Work item => Return verbatim all lines from the first one in the records to the line with "The cross-sections in", both ends kept.

Record extracts =>
┌──

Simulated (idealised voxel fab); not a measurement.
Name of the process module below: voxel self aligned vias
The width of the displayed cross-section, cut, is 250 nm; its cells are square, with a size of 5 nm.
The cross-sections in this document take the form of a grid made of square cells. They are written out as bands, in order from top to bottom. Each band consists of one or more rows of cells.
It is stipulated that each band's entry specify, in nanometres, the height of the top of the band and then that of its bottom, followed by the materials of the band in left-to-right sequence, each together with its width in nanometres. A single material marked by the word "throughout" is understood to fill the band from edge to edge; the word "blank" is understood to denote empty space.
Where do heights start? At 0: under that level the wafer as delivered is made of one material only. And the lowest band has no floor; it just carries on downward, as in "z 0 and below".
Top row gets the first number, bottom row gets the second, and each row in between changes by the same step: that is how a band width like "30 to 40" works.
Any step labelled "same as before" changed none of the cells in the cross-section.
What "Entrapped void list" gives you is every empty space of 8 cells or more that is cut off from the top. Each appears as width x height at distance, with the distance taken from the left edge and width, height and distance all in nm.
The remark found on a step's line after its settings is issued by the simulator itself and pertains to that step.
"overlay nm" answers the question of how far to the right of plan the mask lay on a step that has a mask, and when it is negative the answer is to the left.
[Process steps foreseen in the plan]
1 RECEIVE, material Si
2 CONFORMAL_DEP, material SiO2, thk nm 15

└──

Answer box =>
Simulated (idealised voxel fab); not a measurement.
Name of the process module below: voxel self aligned vias
The width of the displayed cross-section, cut, is 250 nm; its cells are square, with a size of 5 nm.
The cross-sections in this document take the form of a grid made of square cells. They are written out as bands, in order from top to bottom. Each band consists of one or more rows of cells.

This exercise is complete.